- - -

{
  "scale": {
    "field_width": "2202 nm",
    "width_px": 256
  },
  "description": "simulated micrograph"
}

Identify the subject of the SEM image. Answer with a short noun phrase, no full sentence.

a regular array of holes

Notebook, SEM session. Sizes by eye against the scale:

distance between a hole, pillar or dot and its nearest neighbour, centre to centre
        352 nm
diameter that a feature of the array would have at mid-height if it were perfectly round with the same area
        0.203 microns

- - -

• Brief:
Please repeat word for word the lines above that run from the beginning through the line containing "diameter that a", keeping both the first and that last line.

• Written reply:
{
  "scale": {
    "field_width": "2202 nm",
    "width_px": 256
  },
  "description": "simulated micrograph"
}

Identify the subject of the SEM image. Answer with a short noun phrase, no full sentence.

a regular array of holes

Notebook, SEM session. Sizes by eye against the scale:

distance between a hole, pillar or dot and its nearest neighbour, centre to centre
        352 nm
diameter that a feature of the array would have at mid-height if it were perfectly round with the same area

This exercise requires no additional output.